• [Data shown]:
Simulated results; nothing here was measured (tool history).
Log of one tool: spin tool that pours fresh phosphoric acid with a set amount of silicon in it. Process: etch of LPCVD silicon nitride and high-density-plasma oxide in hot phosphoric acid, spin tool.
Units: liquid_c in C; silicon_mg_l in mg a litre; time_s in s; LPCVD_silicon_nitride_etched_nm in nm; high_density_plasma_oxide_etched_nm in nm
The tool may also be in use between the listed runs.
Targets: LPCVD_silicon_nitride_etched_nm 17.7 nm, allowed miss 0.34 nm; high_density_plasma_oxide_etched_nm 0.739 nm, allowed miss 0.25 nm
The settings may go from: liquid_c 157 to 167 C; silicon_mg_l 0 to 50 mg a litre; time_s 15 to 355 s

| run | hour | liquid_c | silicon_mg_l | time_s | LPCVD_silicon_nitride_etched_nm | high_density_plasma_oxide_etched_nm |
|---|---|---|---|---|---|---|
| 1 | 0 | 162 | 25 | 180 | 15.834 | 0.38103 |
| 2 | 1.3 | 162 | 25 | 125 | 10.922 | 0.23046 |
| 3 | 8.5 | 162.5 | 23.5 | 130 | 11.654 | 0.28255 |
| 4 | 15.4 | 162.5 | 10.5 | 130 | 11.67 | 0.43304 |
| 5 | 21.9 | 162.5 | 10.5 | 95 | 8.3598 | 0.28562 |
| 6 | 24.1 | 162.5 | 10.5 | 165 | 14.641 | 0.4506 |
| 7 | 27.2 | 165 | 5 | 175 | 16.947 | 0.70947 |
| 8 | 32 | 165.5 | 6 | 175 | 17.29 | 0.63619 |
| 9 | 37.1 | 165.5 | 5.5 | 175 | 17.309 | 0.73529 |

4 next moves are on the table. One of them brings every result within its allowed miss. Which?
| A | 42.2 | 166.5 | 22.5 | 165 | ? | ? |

• [Assignment]:
Above this task is a listing. Restate, word for word and with nothing added, the lines from the one with "17.29 | 0.63619 |" through the one with "4 next moves".

• [Written solution]:
| 8 | 32 | 165.5 | 6 | 175 | 17.29 | 0.63619 |
| 9 | 37.1 | 165.5 | 5.5 | 175 | 17.309 | 0.73529 |

4 next moves are on the table. One of them brings every result within its allowed miss. Which?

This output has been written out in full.